Data records:
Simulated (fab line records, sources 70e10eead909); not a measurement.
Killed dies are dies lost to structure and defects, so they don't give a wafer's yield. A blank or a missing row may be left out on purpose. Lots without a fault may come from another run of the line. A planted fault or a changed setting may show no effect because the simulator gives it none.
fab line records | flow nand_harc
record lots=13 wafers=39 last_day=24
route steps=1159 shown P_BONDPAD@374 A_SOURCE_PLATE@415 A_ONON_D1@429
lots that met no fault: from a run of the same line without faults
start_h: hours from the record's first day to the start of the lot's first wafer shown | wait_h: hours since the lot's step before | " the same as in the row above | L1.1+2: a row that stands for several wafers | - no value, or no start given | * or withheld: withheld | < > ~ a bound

Required action:
Reproduce the data in its entirety, matching each character.

Response area:
Simulated (fab line records, sources 70e10eead909); not a measurement.
Killed dies are dies lost to structure and defects, so they don't give a wafer's yield. A blank or a missing row may be left out on purpose. Lots without a fault may come from another run of the line. A planted fault or a changed setting may show no effect because the simulator gives it none.
fab line records | flow nand_harc
record lots=13 wafers=39 last_day=24
route steps=1159 shown P_BONDPAD@374 A_SOURCE_PLATE@415 A_ONON_D1@429
lots that met no fault: from a run of the same line without faults
start_h: hours from the record's first day to the start of the lot's first wafer shown | wait_h: hours since the lot's step before | " the same as in the row above | L1.1+2: a row that stands for several wafers | - no value, or no start given | * or withheld: withheld | < > ~ a bound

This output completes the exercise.